━━━━━━━━━━━━━━━━

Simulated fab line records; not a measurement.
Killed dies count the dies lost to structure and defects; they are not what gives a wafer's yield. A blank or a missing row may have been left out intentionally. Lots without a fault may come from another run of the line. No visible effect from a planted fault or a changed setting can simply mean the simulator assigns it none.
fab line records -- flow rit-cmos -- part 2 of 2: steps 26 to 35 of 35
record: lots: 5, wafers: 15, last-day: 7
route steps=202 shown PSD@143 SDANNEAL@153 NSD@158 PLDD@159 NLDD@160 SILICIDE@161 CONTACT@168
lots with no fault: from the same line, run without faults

━━━━━━━━━━━━━━━━

**REQUIREMENT**
From the data above, copy each line exactly.

**TASK ANSWER**
Simulated fab line records; not a measurement.
Killed dies count the dies lost to structure and defects; they are not what gives a wafer's yield. A blank or a missing row may have been left out intentionally. Lots without a fault may come from another run of the line. No visible effect from a planted fault or a changed setting can simply mean the simulator assigns it none.
fab line records -- flow rit-cmos -- part 2 of 2: steps 26 to 35 of 35
record: lots: 5, wafers: 15, last-day: 7
route steps=202 shown PSD@143 SDANNEAL@153 NSD@158 PLDD@159 NLDD@160 SILICIDE@161 CONTACT@168
lots with no fault: from the same line, run without faults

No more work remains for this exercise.